- _BRIEF_:
The line containing "L216;day 28 00:13;film_metro-03;453 448 451;" marks the end; copy exactly all lines from the start of the material up to and including it.

- _SUPPLIED ENTRIES_:
»»
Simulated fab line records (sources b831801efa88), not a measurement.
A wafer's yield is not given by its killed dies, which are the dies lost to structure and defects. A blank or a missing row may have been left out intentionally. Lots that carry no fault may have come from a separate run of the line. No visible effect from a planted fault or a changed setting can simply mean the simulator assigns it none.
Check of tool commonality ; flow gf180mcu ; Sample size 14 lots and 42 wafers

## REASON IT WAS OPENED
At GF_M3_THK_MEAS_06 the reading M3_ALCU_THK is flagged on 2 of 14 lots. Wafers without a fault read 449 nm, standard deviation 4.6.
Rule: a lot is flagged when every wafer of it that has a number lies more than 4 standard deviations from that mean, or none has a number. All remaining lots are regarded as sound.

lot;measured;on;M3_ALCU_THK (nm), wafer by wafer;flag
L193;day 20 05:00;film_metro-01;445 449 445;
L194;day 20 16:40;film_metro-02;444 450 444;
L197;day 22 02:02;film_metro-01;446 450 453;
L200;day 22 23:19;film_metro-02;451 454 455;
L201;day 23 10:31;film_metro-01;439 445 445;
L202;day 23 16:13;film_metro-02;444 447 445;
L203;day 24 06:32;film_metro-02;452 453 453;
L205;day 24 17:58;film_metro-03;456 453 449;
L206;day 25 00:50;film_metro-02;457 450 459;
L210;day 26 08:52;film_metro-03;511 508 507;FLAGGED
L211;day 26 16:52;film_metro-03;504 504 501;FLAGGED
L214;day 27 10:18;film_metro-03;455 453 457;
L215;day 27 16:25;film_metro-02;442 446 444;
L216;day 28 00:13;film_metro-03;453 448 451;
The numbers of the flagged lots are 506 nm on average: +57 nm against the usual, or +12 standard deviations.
««

- _TASK RESPONSE_:
Simulated fab line records (sources b831801efa88), not a measurement.
A wafer's yield is not given by its killed dies, which are the dies lost to structure and defects. A blank or a missing row may have been left out intentionally. Lots that carry no fault may have come from a separate run of the line. No visible effect from a planted fault or a changed setting can simply mean the simulator assigns it none.
Check of tool commonality ; flow gf180mcu ; Sample size 14 lots and 42 wafers

## REASON IT WAS OPENED
At GF_M3_THK_MEAS_06 the reading M3_ALCU_THK is flagged on 2 of 14 lots. Wafers without a fault read 449 nm, standard deviation 4.6.
Rule: a lot is flagged when every wafer of it that has a number lies more than 4 standard deviations from that mean, or none has a number. All remaining lots are regarded as sound.

lot;measured;on;M3_ALCU_THK (nm), wafer by wafer;flag
L193;day 20 05:00;film_metro-01;445 449 445;
L194;day 20 16:40;film_metro-02;444 450 444;
L197;day 22 02:02;film_metro-01;446 450 453;
L200;day 22 23:19;film_metro-02;451 454 455;
L201;day 23 10:31;film_metro-01;439 445 445;
L202;day 23 16:13;film_metro-02;444 447 445;
L203;day 24 06:32;film_metro-02;452 453 453;
L205;day 24 17:58;film_metro-03;456 453 449;
L206;day 25 00:50;film_metro-02;457 450 459;
L210;day 26 08:52;film_metro-03;511 508 507;FLAGGED
L211;day 26 16:52;film_metro-03;504 504 501;FLAGGED
L214;day 27 10:18;film_metro-03;455 453 457;
L215;day 27 16:25;film_metro-02;442 446 444;
L216;day 28 00:13;film_metro-03;453 448 451;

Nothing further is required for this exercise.